_BRIEF_
Include in the output exactly the lines from the opening of the data through the line containing "A wafer's yield", and nothing more.

_DATA SUPPLIED_
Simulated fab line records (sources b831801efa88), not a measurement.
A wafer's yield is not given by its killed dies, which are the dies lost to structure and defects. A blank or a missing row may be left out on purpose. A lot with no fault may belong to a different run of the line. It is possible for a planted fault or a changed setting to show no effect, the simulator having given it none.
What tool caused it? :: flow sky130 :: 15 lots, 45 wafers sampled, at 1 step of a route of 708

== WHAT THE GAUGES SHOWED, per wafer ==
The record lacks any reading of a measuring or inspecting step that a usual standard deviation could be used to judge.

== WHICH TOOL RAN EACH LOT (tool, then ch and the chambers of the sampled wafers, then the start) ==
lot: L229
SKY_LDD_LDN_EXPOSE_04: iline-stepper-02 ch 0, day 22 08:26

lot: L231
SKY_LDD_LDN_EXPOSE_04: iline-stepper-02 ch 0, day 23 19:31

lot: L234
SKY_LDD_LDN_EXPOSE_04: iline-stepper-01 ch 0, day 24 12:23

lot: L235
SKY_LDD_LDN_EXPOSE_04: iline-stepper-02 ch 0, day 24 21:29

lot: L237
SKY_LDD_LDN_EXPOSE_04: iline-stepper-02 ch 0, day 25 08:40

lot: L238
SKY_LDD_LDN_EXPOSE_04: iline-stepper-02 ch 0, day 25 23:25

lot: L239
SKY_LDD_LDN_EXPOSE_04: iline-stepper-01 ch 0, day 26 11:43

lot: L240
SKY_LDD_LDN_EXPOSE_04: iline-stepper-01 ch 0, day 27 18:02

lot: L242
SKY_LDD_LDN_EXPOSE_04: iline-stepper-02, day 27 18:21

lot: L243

_RESULT_
Simulated fab line records (sources b831801efa88), not a measurement.
A wafer's yield is not given by its killed dies, which are the dies lost to structure and defects. A blank or a missing row may be left out on purpose. A lot with no fault may belong to a different run of the line. It is possible for a planted fault or a changed setting to show no effect, the simulator having given it none.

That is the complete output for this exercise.